**Brief:** Everything from the line containing "9 PEB: KrF resist" through the line containing "13 STRIP: chemistry" in the listing below should be copied exactly, and nothing more.

**Data section:**
□ □ □
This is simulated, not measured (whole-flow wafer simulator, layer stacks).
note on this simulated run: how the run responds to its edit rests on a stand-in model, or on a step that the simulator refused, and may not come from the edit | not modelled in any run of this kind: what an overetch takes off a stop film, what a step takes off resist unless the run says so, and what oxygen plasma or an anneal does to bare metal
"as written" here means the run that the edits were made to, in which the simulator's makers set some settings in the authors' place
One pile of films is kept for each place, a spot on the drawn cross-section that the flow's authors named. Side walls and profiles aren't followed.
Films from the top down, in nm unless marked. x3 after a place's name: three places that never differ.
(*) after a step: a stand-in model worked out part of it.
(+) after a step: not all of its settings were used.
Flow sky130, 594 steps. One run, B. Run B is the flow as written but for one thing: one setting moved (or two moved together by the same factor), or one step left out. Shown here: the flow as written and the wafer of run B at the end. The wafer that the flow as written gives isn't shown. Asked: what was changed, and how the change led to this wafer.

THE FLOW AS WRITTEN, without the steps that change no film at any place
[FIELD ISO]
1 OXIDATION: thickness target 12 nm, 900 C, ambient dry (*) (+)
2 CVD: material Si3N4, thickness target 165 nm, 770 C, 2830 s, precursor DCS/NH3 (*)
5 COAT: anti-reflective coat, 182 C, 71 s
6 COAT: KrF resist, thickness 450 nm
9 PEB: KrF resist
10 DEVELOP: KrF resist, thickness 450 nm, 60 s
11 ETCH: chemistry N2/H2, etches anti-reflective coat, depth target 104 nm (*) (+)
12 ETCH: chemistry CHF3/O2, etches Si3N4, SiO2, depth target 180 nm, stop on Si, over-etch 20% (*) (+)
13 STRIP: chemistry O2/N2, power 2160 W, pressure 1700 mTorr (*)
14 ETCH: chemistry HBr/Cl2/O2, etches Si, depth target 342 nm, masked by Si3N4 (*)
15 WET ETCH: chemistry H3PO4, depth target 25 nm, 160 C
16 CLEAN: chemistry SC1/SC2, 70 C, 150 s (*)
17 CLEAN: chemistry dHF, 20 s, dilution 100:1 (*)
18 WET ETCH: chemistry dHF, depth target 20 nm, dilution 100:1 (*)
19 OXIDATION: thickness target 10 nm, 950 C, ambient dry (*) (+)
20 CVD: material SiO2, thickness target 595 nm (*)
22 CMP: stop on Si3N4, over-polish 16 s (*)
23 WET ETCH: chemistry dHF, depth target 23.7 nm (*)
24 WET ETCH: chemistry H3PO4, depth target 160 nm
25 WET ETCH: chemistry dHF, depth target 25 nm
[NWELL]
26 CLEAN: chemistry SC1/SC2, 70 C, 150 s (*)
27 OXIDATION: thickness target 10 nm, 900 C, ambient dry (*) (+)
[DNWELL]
□ □ □

**Result:**
9 PEB: KrF resist
10 DEVELOP: KrF resist, thickness 450 nm, 60 s
11 ETCH: chemistry N2/H2, etches anti-reflective coat, depth target 104 nm (*) (+)
12 ETCH: chemistry CHF3/O2, etches Si3N4, SiO2, depth target 180 nm, stop on Si, over-etch 20% (*) (+)
13 STRIP: chemistry O2/N2, power 2160 W, pressure 1700 mTorr (*)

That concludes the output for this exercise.